# DATASET
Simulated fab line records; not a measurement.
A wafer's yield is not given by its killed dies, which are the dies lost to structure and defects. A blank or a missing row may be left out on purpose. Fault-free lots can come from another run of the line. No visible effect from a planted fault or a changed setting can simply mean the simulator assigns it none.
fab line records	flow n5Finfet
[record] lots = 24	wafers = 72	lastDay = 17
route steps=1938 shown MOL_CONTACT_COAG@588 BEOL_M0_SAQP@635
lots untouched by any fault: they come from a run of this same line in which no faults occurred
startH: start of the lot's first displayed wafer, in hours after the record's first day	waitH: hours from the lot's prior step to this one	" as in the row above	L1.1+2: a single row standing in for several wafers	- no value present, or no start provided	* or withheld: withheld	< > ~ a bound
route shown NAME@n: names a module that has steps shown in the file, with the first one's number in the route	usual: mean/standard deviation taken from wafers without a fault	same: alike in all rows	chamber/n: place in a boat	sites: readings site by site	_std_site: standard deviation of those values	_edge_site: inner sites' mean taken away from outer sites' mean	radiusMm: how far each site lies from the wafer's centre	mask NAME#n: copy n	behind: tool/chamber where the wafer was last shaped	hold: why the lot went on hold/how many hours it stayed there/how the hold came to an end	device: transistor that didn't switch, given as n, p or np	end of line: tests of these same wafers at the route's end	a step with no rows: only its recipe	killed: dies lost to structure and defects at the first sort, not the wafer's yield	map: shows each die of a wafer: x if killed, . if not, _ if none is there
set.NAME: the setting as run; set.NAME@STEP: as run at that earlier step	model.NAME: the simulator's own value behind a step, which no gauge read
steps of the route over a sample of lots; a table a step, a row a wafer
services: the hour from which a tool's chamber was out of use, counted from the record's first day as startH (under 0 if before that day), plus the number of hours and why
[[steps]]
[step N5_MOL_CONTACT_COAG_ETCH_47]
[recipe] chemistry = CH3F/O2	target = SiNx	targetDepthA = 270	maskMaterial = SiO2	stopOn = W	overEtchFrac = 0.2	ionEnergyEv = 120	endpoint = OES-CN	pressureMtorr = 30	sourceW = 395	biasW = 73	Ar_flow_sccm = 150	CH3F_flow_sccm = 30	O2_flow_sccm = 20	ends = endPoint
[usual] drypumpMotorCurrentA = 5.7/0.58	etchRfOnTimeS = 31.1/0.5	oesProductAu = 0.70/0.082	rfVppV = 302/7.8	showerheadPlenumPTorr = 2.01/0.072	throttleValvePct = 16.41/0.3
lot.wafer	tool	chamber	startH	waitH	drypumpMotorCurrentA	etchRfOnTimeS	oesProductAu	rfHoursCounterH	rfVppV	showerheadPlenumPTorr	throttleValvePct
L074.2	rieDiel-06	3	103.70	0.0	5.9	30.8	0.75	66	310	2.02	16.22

# EXERCISE
Give the lines again, exactly as they stand, from the beginning of the data through the line with "startH: start of".

# SOLUTION
Simulated fab line records; not a measurement.
A wafer's yield is not given by its killed dies, which are the dies lost to structure and defects. A blank or a missing row may be left out on purpose. Fault-free lots can come from another run of the line. No visible effect from a planted fault or a changed setting can simply mean the simulator assigns it none.
fab line records	flow n5Finfet
[record] lots = 24	wafers = 72	lastDay = 17
route steps=1938 shown MOL_CONTACT_COAG@588 BEOL_M0_SAQP@635
lots untouched by any fault: they come from a run of this same line in which no faults occurred
startH: start of the lot's first displayed wafer, in hours after the record's first day	waitH: hours from the lot's prior step to this one	" as in the row above	L1.1+2: a single row standing in for several wafers	- no value present, or no start provided	* or withheld: withheld	< > ~ a bound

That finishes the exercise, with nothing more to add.